» Dataset excerpts:
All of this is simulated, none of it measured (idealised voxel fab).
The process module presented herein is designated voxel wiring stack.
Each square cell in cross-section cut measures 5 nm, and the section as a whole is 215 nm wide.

» Work instruction: Provide a verbatim reproduction of all the records.

» Written answer:
All of this is simulated, none of it measured (idealised voxel fab).
The process module presented herein is designated voxel wiring stack.
Each square cell in cross-section cut measures 5 nm, and the section as a whole is 215 nm wide.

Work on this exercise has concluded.